## Records supplied:
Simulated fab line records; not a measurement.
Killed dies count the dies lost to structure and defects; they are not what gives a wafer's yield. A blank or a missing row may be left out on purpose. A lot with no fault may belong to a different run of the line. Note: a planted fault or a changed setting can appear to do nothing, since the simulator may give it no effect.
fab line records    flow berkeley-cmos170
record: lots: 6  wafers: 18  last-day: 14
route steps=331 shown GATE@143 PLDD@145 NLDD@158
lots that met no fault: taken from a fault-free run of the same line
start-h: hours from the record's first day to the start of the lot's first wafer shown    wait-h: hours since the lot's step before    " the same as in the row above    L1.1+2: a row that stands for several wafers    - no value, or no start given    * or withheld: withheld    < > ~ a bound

## Task item:
Until the last line is reached, keep transcribing the data exactly.

## Exercise output:
Simulated fab line records; not a measurement.
Killed dies count the dies lost to structure and defects; they are not what gives a wafer's yield. A blank or a missing row may be left out on purpose. A lot with no fault may belong to a different run of the line. Note: a planted fault or a changed setting can appear to do nothing, since the simulator may give it no effect.
fab line records    flow berkeley-cmos170
record: lots: 6  wafers: 18  last-day: 14
route steps=331 shown GATE@143 PLDD@145 NLDD@158
lots that met no fault: taken from a fault-free run of the same line
start-h: hours from the record's first day to the start of the lot's first wafer shown    wait-h: hours since the lot's step before    " the same as in the row above    L1.1+2: a row that stands for several wafers    - no value, or no start given    * or withheld: withheld    < > ~ a bound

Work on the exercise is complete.